▶ Assignment:
Starting from the first line, transcribe the whole listing exactly.

*** Opening of Source information ***
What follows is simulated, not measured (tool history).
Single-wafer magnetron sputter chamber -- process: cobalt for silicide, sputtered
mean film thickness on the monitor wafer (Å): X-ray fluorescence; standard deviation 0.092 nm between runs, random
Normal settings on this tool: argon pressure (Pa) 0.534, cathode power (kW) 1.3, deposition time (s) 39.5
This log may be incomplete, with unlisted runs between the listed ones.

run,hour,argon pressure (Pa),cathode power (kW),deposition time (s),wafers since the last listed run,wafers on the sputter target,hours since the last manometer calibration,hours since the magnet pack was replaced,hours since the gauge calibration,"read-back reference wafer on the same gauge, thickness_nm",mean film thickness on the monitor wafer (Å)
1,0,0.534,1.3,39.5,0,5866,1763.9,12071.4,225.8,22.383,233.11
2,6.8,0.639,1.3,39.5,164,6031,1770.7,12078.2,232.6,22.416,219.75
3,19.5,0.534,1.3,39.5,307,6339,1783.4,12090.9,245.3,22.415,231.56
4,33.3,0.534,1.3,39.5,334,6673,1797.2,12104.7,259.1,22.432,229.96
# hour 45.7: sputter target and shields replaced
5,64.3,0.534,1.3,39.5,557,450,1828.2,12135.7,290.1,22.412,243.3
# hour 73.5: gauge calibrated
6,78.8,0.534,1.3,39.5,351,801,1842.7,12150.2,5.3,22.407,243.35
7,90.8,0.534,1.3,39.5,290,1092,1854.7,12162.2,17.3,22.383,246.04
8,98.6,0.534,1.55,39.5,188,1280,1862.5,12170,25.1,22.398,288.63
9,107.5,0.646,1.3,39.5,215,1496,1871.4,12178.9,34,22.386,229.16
*** Close of Source information ***

▶ Answer section:
What follows is simulated, not measured (tool history).
Single-wafer magnetron sputter chamber -- process: cobalt for silicide, sputtered
mean film thickness on the monitor wafer (Å): X-ray fluorescence; standard deviation 0.092 nm between runs, random
Normal settings on this tool: argon pressure (Pa) 0.534, cathode power (kW) 1.3, deposition time (s) 39.5
This log may be incomplete, with unlisted runs between the listed ones.

run,hour,argon pressure (Pa),cathode power (kW),deposition time (s),wafers since the last listed run,wafers on the sputter target,hours since the last manometer calibration,hours since the magnet pack was replaced,hours since the gauge calibration,"read-back reference wafer on the same gauge, thickness_nm",mean film thickness on the monitor wafer (Å)
1,0,0.534,1.3,39.5,0,5866,1763.9,12071.4,225.8,22.383,233.11
2,6.8,0.639,1.3,39.5,164,6031,1770.7,12078.2,232.6,22.416,219.75
3,19.5,0.534,1.3,39.5,307,6339,1783.4,12090.9,245.3,22.415,231.56
4,33.3,0.534,1.3,39.5,334,6673,1797.2,12104.7,259.1,22.432,229.96
# hour 45.7: sputter target and shields replaced
5,64.3,0.534,1.3,39.5,557,450,1828.2,12135.7,290.1,22.412,243.3
# hour 73.5: gauge calibrated
6,78.8,0.534,1.3,39.5,351,801,1842.7,12150.2,5.3,22.407,243.35
7,90.8,0.534,1.3,39.5,290,1092,1854.7,12162.2,17.3,22.383,246.04
8,98.6,0.534,1.55,39.5,188,1280,1862.5,12170,25.1,22.398,288.63
9,107.5,0.646,1.3,39.5,215,1496,1871.4,12178.9,34,22.386,229.16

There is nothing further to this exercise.